**DATA RECORDS**.
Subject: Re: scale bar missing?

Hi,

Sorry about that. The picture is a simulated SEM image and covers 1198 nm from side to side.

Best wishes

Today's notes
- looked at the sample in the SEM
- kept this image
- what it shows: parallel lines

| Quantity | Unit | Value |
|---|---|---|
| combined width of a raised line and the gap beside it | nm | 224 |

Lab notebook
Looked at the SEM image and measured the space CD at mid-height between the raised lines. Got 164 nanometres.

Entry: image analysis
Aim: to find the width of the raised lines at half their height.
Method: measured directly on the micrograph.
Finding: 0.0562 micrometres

**ASSIGNMENT**.
Reproduce the entries exactly, but only from their first line to the line holding "Method: measured directly on the micrograph.", with that last line kept.

**EXERCISE RESULT**.
Subject: Re: scale bar missing?

Hi,

Sorry about that. The picture is a simulated SEM image and covers 1198 nm from side to side.

Best wishes

Today's notes
- looked at the sample in the SEM
- kept this image
- what it shows: parallel lines

| Quantity | Unit | Value |
|---|---|---|
| combined width of a raised line and the gap beside it | nm | 224 |

Lab notebook
Looked at the SEM image and measured the space CD at mid-height between the raised lines. Got 164 nanometres.

Entry: image analysis
Aim: to find the width of the raised lines at half their height.
Method: measured directly on the micrograph.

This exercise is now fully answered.